**REQUIREMENT:** The only acceptable output is every entry, printed exactly.

**DATA:**
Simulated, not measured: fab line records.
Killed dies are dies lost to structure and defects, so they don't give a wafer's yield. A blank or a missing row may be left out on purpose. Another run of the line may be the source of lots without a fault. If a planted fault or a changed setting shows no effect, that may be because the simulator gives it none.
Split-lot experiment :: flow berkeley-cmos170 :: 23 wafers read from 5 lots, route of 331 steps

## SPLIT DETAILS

**REPLY:**
Simulated, not measured: fab line records.
Killed dies are dies lost to structure and defects, so they don't give a wafer's yield. A blank or a missing row may be left out on purpose. Another run of the line may be the source of lots without a fault. If a planted fault or a changed setting shows no effect, that may be because the simulator gives it none.
Split-lot experiment :: flow berkeley-cmos170 :: 23 wafers read from 5 lots, route of 331 steps

## SPLIT DETAILS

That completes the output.